──────────
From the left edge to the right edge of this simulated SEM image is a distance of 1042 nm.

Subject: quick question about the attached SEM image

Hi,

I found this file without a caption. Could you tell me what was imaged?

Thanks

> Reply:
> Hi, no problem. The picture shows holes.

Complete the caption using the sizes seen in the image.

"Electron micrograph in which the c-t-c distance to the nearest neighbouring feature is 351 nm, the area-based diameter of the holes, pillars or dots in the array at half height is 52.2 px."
──────────

EXERCISE: Quote exactly the first line of the data and every line after it through the one holding "Complete the caption".

WORKED SOLUTION:
From the left edge to the right edge of this simulated SEM image is a distance of 1042 nm.

Subject: quick question about the attached SEM image

Hi,

I found this file without a caption. Could you tell me what was imaged?

Thanks

> Reply:
> Hi, no problem. The picture shows holes.

Complete the caption using the sizes seen in the image.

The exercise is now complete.